» **Provided information**
+++++

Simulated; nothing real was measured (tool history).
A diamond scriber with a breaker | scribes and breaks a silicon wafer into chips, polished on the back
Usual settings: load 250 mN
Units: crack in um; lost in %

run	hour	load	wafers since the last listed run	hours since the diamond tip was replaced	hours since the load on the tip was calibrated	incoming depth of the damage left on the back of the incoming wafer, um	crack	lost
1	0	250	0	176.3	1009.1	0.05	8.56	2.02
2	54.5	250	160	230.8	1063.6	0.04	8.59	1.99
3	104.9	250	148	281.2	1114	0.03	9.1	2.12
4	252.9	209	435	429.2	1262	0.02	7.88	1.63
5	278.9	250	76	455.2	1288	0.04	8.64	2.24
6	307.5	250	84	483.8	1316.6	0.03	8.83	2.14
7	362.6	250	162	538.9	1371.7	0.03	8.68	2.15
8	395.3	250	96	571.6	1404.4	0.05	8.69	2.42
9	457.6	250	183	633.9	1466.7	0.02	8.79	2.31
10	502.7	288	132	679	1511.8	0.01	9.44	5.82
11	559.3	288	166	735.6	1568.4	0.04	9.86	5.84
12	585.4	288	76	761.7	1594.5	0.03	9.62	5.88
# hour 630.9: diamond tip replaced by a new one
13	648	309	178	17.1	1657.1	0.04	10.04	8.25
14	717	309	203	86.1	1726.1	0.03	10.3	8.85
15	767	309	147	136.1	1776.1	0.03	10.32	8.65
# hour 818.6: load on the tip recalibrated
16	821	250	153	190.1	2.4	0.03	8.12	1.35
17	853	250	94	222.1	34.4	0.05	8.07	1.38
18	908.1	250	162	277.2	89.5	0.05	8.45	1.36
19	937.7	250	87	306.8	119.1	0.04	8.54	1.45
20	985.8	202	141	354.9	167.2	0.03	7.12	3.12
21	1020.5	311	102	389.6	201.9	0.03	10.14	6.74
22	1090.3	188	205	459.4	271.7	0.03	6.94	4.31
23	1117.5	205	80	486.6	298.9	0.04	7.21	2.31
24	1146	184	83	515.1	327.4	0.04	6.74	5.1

+++++

» **Work order**
Could you return exactly the stretch of the data above that starts at the line with "A diamond scriber" and ends at the line with "Units: crack in um; lost in %", both lines included?

» **Answer section**
A diamond scriber with a breaker | scribes and breaks a silicon wafer into chips, polished on the back
Usual settings: load 250 mN
Units: crack in um; lost in %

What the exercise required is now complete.